**WORK ITEM**
Quote the entries below from the line with "step 20, CMP" through the line with "step 22, WET", both ends included, and only those lines.

[Start of section]
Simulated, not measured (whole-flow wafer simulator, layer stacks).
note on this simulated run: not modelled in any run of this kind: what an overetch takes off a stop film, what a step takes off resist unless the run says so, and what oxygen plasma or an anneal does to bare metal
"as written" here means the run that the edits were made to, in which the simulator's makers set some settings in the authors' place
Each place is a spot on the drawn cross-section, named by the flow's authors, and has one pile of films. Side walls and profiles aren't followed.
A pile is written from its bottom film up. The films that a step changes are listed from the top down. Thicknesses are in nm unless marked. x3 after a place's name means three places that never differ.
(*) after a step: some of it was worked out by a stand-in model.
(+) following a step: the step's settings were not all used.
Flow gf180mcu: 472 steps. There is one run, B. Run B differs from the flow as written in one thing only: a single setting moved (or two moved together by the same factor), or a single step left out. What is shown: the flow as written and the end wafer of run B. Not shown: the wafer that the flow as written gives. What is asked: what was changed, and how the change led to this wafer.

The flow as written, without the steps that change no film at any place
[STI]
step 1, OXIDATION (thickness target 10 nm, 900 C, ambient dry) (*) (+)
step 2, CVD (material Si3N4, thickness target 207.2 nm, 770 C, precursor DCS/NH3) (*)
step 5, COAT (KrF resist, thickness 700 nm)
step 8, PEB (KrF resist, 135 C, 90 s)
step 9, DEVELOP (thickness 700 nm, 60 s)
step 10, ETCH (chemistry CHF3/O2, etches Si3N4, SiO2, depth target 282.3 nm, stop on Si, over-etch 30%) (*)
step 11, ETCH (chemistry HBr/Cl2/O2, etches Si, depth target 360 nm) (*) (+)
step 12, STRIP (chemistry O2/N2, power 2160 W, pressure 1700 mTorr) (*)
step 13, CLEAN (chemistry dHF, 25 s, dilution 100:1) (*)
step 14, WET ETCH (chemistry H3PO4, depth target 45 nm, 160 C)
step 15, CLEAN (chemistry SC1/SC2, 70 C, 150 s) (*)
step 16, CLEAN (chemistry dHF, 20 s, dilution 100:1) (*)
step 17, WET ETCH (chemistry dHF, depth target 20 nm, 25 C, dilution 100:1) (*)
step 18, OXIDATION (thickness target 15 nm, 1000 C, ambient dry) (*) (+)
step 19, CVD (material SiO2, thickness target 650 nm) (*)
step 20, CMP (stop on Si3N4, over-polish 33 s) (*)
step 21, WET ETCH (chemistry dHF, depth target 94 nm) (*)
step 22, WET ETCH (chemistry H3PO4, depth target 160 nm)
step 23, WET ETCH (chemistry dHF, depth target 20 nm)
[End of section]

**TASK RESPONSE**
step 20, CMP (stop on Si3N4, over-polish 33 s) (*)
step 21, WET ETCH (chemistry dHF, depth target 94 nm) (*)
step 22, WET ETCH (chemistry H3PO4, depth target 160 nm)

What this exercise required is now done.